• _Extracted information_:
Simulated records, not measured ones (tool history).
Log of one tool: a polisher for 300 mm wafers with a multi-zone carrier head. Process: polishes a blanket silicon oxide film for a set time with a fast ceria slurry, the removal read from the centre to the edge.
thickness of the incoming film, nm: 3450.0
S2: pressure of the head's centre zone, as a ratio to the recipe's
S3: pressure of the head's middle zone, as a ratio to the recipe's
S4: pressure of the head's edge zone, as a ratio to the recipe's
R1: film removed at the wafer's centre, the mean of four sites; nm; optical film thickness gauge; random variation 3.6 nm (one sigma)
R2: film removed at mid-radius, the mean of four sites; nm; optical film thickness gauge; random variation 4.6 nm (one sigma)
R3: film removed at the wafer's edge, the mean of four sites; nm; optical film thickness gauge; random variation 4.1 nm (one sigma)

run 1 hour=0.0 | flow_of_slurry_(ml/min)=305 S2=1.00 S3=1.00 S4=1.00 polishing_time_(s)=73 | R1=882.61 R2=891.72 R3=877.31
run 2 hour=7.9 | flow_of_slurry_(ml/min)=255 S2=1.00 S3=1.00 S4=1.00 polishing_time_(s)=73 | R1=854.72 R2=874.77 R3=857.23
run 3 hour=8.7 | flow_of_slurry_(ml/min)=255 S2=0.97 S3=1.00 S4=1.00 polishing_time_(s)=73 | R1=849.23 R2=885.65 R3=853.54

• _Action item_: Could you restate every record word for word?

• _Task response_:
Simulated records, not measured ones (tool history).
Log of one tool: a polisher for 300 mm wafers with a multi-zone carrier head. Process: polishes a blanket silicon oxide film for a set time with a fast ceria slurry, the removal read from the centre to the edge.
thickness of the incoming film, nm: 3450.0
S2: pressure of the head's centre zone, as a ratio to the recipe's
S3: pressure of the head's middle zone, as a ratio to the recipe's
S4: pressure of the head's edge zone, as a ratio to the recipe's
R1: film removed at the wafer's centre, the mean of four sites; nm; optical film thickness gauge; random variation 3.6 nm (one sigma)
R2: film removed at mid-radius, the mean of four sites; nm; optical film thickness gauge; random variation 4.6 nm (one sigma)
R3: film removed at the wafer's edge, the mean of four sites; nm; optical film thickness gauge; random variation 4.1 nm (one sigma)

run 1 hour=0.0 | flow_of_slurry_(ml/min)=305 S2=1.00 S3=1.00 S4=1.00 polishing_time_(s)=73 | R1=882.61 R2=891.72 R3=877.31
run 2 hour=7.9 | flow_of_slurry_(ml/min)=255 S2=1.00 S3=1.00 S4=1.00 polishing_time_(s)=73 | R1=854.72 R2=874.77 R3=857.23
run 3 hour=8.7 | flow_of_slurry_(ml/min)=255 S2=0.97 S3=1.00 S4=1.00 polishing_time_(s)=73 | R1=849.23 R2=885.65 R3=853.54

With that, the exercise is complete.